**Requirement:**
Your task is to write out all of the records once more, exactly.

**Data provided:**
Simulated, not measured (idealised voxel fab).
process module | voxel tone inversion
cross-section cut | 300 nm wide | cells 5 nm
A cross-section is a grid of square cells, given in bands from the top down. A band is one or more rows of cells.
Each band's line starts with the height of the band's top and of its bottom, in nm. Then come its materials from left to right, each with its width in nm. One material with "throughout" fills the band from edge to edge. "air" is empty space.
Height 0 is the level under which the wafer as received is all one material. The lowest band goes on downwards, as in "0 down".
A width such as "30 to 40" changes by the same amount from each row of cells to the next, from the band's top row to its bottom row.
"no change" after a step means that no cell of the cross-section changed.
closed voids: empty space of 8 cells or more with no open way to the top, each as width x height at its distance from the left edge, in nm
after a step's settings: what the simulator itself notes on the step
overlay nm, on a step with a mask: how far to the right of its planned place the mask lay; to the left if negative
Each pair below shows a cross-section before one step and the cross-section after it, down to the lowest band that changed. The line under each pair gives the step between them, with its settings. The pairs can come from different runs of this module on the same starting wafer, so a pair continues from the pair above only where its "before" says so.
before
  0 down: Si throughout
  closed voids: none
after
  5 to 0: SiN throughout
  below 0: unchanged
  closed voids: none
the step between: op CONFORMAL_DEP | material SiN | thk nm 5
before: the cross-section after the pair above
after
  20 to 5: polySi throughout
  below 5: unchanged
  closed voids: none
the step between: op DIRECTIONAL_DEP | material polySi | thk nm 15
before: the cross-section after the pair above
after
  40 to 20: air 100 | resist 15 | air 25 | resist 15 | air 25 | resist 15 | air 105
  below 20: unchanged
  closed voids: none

**Exercise answer:**
Simulated, not measured (idealised voxel fab).
process module | voxel tone inversion
cross-section cut | 300 nm wide | cells 5 nm
A cross-section is a grid of square cells, given in bands from the top down. A band is one or more rows of cells.
Each band's line starts with the height of the band's top and of its bottom, in nm. Then come its materials from left to right, each with its width in nm. One material with "throughout" fills the band from edge to edge. "air" is empty space.
Height 0 is the level under which the wafer as received is all one material. The lowest band goes on downwards, as in "0 down".
A width such as "30 to 40" changes by the same amount from each row of cells to the next, from the band's top row to its bottom row.
"no change" after a step means that no cell of the cross-section changed.
closed voids: empty space of 8 cells or more with no open way to the top, each as width x height at its distance from the left edge, in nm
after a step's settings: what the simulator itself notes on the step
overlay nm, on a step with a mask: how far to the right of its planned place the mask lay; to the left if negative
Each pair below shows a cross-section before one step and the cross-section after it, down to the lowest band that changed. The line under each pair gives the step between them, with its settings. The pairs can come from different runs of this module on the same starting wafer, so a pair continues from the pair above only where its "before" says so.
before
  0 down: Si throughout
  closed voids: none
after
  5 to 0: SiN throughout
  below 0: unchanged
  closed voids: none
the step between: op CONFORMAL_DEP | material SiN | thk nm 5
before: the cross-section after the pair above
after
  20 to 5: polySi throughout
  below 5: unchanged
  closed voids: none
the step between: op DIRECTIONAL_DEP | material polySi | thk nm 15
before: the cross-section after the pair above
after
  40 to 20: air 100 | resist 15 | air 25 | resist 15 | air 25 | resist 15 | air 105
  below 20: unchanged
  closed voids: none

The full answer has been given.